**Work order**
Please quote exactly the opening lines of the data, from the first line to the one where "3. Determine the" appears.

---*---
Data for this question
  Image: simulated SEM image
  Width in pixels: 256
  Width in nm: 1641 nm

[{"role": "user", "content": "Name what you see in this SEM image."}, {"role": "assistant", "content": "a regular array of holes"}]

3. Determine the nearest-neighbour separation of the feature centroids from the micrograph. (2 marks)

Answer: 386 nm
---*---

**Your response**
Data for this question
  Image: simulated SEM image
  Width in pixels: 256
  Width in nm: 1641 nm

[{"role": "user", "content": "Name what you see in this SEM image."}, {"role": "assistant", "content": "a regular array of holes"}]

3. Determine the nearest-neighbour separation of the feature centroids from the micrograph. (2 marks)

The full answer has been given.